* **Work task**
Please output the lines shown below exactly as they appear.

_ _ _ _

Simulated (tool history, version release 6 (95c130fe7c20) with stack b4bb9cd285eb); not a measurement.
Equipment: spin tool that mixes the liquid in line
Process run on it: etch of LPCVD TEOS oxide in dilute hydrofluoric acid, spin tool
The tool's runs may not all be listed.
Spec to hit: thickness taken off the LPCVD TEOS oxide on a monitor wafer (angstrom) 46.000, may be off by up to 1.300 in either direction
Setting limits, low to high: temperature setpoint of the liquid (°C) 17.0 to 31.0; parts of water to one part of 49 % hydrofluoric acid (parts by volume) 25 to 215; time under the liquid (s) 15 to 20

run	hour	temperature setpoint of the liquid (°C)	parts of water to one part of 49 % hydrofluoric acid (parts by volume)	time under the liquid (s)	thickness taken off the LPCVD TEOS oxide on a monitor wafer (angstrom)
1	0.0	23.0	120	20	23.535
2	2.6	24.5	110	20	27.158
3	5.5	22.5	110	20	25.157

_ _ _ _

* **Response area**
Simulated (tool history, version release 6 (95c130fe7c20) with stack b4bb9cd285eb); not a measurement.
Equipment: spin tool that mixes the liquid in line
Process run on it: etch of LPCVD TEOS oxide in dilute hydrofluoric acid, spin tool
The tool's runs may not all be listed.
Spec to hit: thickness taken off the LPCVD TEOS oxide on a monitor wafer (angstrom) 46.000, may be off by up to 1.300 in either direction
Setting limits, low to high: temperature setpoint of the liquid (°C) 17.0 to 31.0; parts of water to one part of 49 % hydrofluoric acid (parts by volume) 25 to 215; time under the liquid (s) 15 to 20

run	hour	temperature setpoint of the liquid (°C)	parts of water to one part of 49 % hydrofluoric acid (parts by volume)	time under the liquid (s)	thickness taken off the LPCVD TEOS oxide on a monitor wafer (angstrom)
1	0.0	23.0	120	20	23.535
2	2.6	24.5	110	20	27.158
3	5.5	22.5	110	20	25.157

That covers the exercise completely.